■ WORK REQUEST ■
Only one span of the listing below should come back. It runs from the line with "The wafer is" through the line with "The wafer before step", and each of its lines must be reproduced exactly.

■ INFORMATION PROVIDED ■
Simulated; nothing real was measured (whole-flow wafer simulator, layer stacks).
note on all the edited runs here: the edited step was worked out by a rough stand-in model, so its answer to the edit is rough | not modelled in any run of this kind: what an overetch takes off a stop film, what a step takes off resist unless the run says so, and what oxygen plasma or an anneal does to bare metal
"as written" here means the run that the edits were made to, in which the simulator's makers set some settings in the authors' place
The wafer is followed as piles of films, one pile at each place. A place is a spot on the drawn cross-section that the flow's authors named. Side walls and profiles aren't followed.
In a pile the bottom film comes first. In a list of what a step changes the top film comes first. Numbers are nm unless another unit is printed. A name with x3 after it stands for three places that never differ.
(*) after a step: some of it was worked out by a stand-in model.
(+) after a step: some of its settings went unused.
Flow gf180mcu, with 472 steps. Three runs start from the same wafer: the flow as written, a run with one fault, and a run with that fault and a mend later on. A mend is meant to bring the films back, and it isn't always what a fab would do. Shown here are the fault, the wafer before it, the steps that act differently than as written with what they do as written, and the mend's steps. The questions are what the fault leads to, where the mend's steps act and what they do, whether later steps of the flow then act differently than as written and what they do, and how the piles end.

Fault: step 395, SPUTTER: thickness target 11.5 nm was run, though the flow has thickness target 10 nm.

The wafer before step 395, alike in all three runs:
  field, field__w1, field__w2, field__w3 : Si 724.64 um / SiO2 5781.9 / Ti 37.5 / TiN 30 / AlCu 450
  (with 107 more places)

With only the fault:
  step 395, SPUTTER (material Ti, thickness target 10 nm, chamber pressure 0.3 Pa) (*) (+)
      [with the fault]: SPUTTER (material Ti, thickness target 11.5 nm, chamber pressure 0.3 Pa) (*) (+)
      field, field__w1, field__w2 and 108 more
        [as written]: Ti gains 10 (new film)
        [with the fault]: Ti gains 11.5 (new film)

■ TASK RESULT ■
The wafer is followed as piles of films, one pile at each place. A place is a spot on the drawn cross-section that the flow's authors named. Side walls and profiles aren't followed.
In a pile the bottom film comes first. In a list of what a step changes the top film comes first. Numbers are nm unless another unit is printed. A name with x3 after it stands for three places that never differ.
(*) after a step: some of it was worked out by a stand-in model.
(+) after a step: some of its settings went unused.
Flow gf180mcu, with 472 steps. Three runs start from the same wafer: the flow as written, a run with one fault, and a run with that fault and a mend later on. A mend is meant to bring the films back, and it isn't always what a fab would do. Shown here are the fault, the wafer before it, the steps that act differently than as written with what they do as written, and the mend's steps. The questions are what the fault leads to, where the mend's steps act and what they do, whether later steps of the flow then act differently than as written and what they do, and how the piles end.

Fault: step 395, SPUTTER: thickness target 11.5 nm was run, though the flow has thickness target 10 nm.

The wafer before step 395, alike in all three runs:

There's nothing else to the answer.